Start of PROVIDED MATERIAL

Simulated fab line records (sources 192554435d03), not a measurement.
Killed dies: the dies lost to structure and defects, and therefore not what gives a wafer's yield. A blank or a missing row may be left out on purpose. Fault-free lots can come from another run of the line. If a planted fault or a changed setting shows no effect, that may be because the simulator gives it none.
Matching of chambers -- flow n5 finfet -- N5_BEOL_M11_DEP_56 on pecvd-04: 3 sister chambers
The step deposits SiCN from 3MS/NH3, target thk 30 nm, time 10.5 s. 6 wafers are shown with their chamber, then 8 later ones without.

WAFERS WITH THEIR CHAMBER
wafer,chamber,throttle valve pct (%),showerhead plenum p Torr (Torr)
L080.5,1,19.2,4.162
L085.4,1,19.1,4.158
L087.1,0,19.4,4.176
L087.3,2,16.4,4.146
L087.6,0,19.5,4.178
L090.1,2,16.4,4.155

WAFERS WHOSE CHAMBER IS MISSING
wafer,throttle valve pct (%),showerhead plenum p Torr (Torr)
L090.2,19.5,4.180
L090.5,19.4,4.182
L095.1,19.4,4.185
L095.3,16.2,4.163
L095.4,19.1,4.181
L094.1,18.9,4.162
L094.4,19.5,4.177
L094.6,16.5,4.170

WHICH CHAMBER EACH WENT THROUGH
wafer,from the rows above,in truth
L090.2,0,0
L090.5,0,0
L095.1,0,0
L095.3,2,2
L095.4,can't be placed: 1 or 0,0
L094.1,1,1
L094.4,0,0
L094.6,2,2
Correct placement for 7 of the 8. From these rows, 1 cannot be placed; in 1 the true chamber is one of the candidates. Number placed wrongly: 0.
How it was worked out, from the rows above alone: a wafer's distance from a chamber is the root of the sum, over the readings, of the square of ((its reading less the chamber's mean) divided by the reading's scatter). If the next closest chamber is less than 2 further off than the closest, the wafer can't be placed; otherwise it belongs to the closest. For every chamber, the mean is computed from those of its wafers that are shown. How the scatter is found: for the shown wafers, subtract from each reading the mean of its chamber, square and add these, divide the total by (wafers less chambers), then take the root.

End of PROVIDED MATERIAL

* [REQUIRED ACTION]:
Using only the listing above, restate exactly the lines from the line containing "L094.6,16.5,4.170" through the line containing "Correct placement for", both included.

* [SOLUTION]:
L094.6,16.5,4.170

WHICH CHAMBER EACH WENT THROUGH
wafer,from the rows above,in truth
L090.2,0,0
L090.5,0,0
L095.1,0,0
L095.3,2,2
L095.4,can't be placed: 1 or 0,0
L094.1,1,1
L094.4,0,0
L094.6,2,2
Correct placement for 7 of the 8. From these rows, 1 cannot be placed; in 1 the true chamber is one of the candidates. Number placed wrongly: 0.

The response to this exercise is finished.